== Brief ==
Of the entries below, return only those lines from the line with "step 33, PEB (i-line resist, 115 C, 93.9 s)" to the line with "step 36, STRIP", exactly, both included.

== Data provided ==
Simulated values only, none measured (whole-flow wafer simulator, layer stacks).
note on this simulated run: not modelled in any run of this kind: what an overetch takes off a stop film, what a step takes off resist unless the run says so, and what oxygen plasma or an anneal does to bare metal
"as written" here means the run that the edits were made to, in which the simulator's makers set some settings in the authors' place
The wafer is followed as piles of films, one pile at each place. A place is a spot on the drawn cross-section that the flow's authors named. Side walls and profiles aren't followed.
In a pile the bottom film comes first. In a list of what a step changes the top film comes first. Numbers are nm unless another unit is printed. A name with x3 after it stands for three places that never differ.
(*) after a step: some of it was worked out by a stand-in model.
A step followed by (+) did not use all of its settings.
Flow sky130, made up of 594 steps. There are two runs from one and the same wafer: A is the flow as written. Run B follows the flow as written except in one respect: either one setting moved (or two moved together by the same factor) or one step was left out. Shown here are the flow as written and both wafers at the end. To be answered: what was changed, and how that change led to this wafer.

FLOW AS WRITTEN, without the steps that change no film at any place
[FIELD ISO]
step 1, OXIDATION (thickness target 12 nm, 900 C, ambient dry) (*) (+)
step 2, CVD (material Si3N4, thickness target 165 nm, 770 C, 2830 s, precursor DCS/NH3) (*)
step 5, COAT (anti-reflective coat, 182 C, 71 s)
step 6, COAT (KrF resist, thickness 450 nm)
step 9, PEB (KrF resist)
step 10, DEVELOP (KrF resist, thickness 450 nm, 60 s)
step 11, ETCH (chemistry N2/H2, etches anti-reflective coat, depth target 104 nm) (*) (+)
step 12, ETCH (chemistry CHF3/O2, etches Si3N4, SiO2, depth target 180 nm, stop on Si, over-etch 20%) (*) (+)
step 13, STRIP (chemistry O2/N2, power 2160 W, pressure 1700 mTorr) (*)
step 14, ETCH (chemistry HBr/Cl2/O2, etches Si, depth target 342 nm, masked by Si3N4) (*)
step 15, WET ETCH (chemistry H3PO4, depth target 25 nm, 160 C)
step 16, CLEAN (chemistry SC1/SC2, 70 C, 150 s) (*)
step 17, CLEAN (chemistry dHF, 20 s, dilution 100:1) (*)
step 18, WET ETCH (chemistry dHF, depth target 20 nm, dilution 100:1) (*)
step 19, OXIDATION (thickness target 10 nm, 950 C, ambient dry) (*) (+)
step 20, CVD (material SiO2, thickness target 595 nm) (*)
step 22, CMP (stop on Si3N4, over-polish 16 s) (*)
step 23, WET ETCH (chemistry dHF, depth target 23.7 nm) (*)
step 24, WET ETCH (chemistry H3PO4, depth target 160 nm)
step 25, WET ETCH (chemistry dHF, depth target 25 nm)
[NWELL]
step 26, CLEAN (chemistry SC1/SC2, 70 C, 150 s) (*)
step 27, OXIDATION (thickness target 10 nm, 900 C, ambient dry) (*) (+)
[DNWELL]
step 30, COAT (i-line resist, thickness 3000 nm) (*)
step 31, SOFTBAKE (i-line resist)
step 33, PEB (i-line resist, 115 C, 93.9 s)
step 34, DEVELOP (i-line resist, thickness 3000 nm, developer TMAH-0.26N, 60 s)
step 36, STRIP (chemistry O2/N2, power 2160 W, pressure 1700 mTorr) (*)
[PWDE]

== Exercise response ==
step 33, PEB (i-line resist, 115 C, 93.9 s)
step 34, DEVELOP (i-line resist, thickness 3000 nm, developer TMAH-0.26N, 60 s)
step 36, STRIP (chemistry O2/N2, power 2160 W, pressure 1700 mTorr) (*)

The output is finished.